Make an exact copy of the entries that come next.

Top of Input data

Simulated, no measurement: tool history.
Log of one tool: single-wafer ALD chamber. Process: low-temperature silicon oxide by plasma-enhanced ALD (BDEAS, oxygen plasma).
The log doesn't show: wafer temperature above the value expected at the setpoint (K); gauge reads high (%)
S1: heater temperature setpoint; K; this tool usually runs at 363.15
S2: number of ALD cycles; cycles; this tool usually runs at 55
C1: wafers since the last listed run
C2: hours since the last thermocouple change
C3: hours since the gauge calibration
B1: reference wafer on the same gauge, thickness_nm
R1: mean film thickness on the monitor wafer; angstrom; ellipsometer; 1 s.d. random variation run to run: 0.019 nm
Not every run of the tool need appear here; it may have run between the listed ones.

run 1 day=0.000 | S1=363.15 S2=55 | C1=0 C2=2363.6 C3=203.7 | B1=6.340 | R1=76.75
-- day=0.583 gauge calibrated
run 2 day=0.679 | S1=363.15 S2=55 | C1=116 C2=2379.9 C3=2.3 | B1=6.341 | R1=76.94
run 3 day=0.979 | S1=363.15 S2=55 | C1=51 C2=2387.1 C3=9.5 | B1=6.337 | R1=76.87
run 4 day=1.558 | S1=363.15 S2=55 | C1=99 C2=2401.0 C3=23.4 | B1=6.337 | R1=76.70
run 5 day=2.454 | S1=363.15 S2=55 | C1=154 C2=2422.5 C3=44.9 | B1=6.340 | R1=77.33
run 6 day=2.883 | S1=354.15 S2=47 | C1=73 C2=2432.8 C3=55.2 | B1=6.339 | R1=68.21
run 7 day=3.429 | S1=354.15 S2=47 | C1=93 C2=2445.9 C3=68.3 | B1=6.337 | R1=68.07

Bottom of Input data

Exercise response:
Simulated, no measurement: tool history.
Log of one tool: single-wafer ALD chamber. Process: low-temperature silicon oxide by plasma-enhanced ALD (BDEAS, oxygen plasma).
The log doesn't show: wafer temperature above the value expected at the setpoint (K); gauge reads high (%)
S1: heater temperature setpoint; K; this tool usually runs at 363.15
S2: number of ALD cycles; cycles; this tool usually runs at 55
C1: wafers since the last listed run
C2: hours since the last thermocouple change
C3: hours since the gauge calibration
B1: reference wafer on the same gauge, thickness_nm
R1: mean film thickness on the monitor wafer; angstrom; ellipsometer; 1 s.d. random variation run to run: 0.019 nm
Not every run of the tool need appear here; it may have run between the listed ones.

run 1 day=0.000 | S1=363.15 S2=55 | C1=0 C2=2363.6 C3=203.7 | B1=6.340 | R1=76.75
-- day=0.583 gauge calibrated
run 2 day=0.679 | S1=363.15 S2=55 | C1=116 C2=2379.9 C3=2.3 | B1=6.341 | R1=76.94
run 3 day=0.979 | S1=363.15 S2=55 | C1=51 C2=2387.1 C3=9.5 | B1=6.337 | R1=76.87
run 4 day=1.558 | S1=363.15 S2=55 | C1=99 C2=2401.0 C3=23.4 | B1=6.337 | R1=76.70
run 5 day=2.454 | S1=363.15 S2=55 | C1=154 C2=2422.5 C3=44.9 | B1=6.340 | R1=77.33
run 6 day=2.883 | S1=354.15 S2=47 | C1=73 C2=2432.8 C3=55.2 | B1=6.339 | R1=68.21
run 7 day=3.429 | S1=354.15 S2=47 | C1=93 C2=2445.9 C3=68.3 | B1=6.337 | R1=68.07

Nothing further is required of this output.